§ Given entries:
****************************************

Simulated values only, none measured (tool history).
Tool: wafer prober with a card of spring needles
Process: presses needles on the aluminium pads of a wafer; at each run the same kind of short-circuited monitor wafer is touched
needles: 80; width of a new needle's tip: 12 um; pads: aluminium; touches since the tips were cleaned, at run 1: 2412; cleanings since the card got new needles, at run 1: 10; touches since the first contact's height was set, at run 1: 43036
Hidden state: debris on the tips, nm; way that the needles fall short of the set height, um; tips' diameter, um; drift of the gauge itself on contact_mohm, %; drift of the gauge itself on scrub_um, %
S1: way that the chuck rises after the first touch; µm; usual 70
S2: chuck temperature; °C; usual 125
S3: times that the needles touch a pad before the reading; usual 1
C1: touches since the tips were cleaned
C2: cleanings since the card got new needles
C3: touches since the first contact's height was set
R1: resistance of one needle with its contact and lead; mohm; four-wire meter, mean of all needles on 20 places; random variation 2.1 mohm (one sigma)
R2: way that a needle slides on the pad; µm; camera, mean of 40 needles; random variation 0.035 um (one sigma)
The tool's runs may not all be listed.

****************************************

§ Action item:
Transcribe the entries above exactly.

§ Exercise response:
Simulated values only, none measured (tool history).
Tool: wafer prober with a card of spring needles
Process: presses needles on the aluminium pads of a wafer; at each run the same kind of short-circuited monitor wafer is touched
needles: 80; width of a new needle's tip: 12 um; pads: aluminium; touches since the tips were cleaned, at run 1: 2412; cleanings since the card got new needles, at run 1: 10; touches since the first contact's height was set, at run 1: 43036
Hidden state: debris on the tips, nm; way that the needles fall short of the set height, um; tips' diameter, um; drift of the gauge itself on contact_mohm, %; drift of the gauge itself on scrub_um, %
S1: way that the chuck rises after the first touch; µm; usual 70
S2: chuck temperature; °C; usual 125
S3: times that the needles touch a pad before the reading; usual 1
C1: touches since the tips were cleaned
C2: cleanings since the card got new needles
C3: touches since the first contact's height was set
R1: resistance of one needle with its contact and lead; mohm; four-wire meter, mean of all needles on 20 places; random variation 2.1 mohm (one sigma)
R2: way that a needle slides on the pad; µm; camera, mean of 40 needles; random variation 0.035 um (one sigma)
The tool's runs may not all be listed.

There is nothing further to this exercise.